Action item -> Print the full listing below exactly, keeping every character as it stands.

Extracted records ->
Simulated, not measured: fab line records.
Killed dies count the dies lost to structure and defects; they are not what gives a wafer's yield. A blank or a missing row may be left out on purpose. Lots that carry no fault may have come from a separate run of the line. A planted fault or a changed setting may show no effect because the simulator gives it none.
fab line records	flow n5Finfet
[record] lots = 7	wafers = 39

Written answer ->
Simulated, not measured: fab line records.
Killed dies count the dies lost to structure and defects; they are not what gives a wafer's yield. A blank or a missing row may be left out on purpose. Lots that carry no fault may have come from a separate run of the line. A planted fault or a changed setting may show no effect because the simulator gives it none.
fab line records	flow n5Finfet
[record] lots = 7	wafers = 39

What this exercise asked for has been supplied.